**Work request:** Each line of the listing must be set down exactly as it stands.

===== Recorded data

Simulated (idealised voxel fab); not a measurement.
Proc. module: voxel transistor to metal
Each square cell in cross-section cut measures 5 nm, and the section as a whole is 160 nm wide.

==========

**Exercise result:**
Simulated (idealised voxel fab); not a measurement.
Proc. module: voxel transistor to metal
Each square cell in cross-section cut measures 5 nm, and the section as a whole is 160 nm wide.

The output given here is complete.